# Brief
Reply with every entry, repeated exactly as given.

# Given data
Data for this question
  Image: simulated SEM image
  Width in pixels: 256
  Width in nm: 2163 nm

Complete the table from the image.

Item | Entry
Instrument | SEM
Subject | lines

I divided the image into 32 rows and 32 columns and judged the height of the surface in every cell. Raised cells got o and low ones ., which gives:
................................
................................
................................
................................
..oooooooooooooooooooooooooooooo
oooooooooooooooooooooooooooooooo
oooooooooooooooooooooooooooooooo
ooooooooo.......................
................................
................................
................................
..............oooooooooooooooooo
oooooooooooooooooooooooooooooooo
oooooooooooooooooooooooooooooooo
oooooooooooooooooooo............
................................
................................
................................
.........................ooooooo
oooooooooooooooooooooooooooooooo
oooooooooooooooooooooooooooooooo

# Exercise answer
Data for this question
  Image: simulated SEM image
  Width in pixels: 256
  Width in nm: 2163 nm

Complete the table from the image.

Item | Entry
Instrument | SEM
Subject | lines

I divided the image into 32 rows and 32 columns and judged the height of the surface in every cell. Raised cells got o and low ones ., which gives:
................................
................................
................................
................................
..oooooooooooooooooooooooooooooo
oooooooooooooooooooooooooooooooo
oooooooooooooooooooooooooooooooo
ooooooooo.......................
................................
................................
................................
..............oooooooooooooooooo
oooooooooooooooooooooooooooooooo
oooooooooooooooooooooooooooooooo
oooooooooooooooooooo............
................................
................................
................................
.........................ooooooo
oooooooooooooooooooooooooooooooo
oooooooooooooooooooooooooooooooo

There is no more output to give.